> _Supplied entries_
-- Opening Marker --

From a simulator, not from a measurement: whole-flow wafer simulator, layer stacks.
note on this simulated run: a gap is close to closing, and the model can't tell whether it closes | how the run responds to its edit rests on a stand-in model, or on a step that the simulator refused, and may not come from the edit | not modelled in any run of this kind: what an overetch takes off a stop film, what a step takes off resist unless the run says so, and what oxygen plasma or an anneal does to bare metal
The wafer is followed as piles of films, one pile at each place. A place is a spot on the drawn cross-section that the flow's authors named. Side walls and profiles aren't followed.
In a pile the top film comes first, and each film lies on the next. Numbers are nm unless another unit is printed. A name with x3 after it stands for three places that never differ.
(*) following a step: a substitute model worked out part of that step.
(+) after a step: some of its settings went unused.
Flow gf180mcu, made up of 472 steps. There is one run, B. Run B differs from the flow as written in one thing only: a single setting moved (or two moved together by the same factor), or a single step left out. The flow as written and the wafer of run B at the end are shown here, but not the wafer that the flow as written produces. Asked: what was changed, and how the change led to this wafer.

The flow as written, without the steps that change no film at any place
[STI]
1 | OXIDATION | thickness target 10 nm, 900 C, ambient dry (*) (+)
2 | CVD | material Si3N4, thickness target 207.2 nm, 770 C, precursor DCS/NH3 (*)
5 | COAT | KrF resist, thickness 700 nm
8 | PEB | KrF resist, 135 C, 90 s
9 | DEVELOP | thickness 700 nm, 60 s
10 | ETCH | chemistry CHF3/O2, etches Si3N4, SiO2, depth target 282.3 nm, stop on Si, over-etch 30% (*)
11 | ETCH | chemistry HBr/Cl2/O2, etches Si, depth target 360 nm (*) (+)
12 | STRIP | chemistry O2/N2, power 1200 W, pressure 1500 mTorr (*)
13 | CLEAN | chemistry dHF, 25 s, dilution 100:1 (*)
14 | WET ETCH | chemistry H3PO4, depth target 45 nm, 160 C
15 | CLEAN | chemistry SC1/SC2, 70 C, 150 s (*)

-- Closing Marker --

> _Work order_
Please give back only the lines between the first line of the entries and the line with "The wafer is", both ends included, word for word.

> _Task answer_
From a simulator, not from a measurement: whole-flow wafer simulator, layer stacks.
note on this simulated run: a gap is close to closing, and the model can't tell whether it closes | how the run responds to its edit rests on a stand-in model, or on a step that the simulator refused, and may not come from the edit | not modelled in any run of this kind: what an overetch takes off a stop film, what a step takes off resist unless the run says so, and what oxygen plasma or an anneal does to bare metal
The wafer is followed as piles of films, one pile at each place. A place is a spot on the drawn cross-section that the flow's authors named. Side walls and profiles aren't followed.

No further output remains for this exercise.